====== Information shown ======
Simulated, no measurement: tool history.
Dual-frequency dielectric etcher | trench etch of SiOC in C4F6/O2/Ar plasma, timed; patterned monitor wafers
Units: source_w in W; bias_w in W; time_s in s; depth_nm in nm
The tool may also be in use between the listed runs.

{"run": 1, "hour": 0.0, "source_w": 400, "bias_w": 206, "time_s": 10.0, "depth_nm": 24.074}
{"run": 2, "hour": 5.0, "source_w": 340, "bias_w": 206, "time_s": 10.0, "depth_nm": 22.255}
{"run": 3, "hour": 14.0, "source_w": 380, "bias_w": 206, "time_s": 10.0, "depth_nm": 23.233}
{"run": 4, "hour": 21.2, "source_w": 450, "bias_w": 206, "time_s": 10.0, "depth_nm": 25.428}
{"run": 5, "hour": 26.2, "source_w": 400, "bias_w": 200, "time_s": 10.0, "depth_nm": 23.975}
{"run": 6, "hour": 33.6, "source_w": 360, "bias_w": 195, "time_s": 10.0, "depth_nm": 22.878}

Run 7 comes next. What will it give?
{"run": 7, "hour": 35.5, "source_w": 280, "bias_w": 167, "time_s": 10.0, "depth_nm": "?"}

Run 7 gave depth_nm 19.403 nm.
======

Quote, with nothing altered, all lines from the start of the entries to the line that carries "The tool may", inclusive.

◆ Solution ◆
Simulated, no measurement: tool history.
Dual-frequency dielectric etcher | trench etch of SiOC in C4F6/O2/Ar plasma, timed; patterned monitor wafers
Units: source_w in W; bias_w in W; time_s in s; depth_nm in nm
The tool may also be in use between the listed runs.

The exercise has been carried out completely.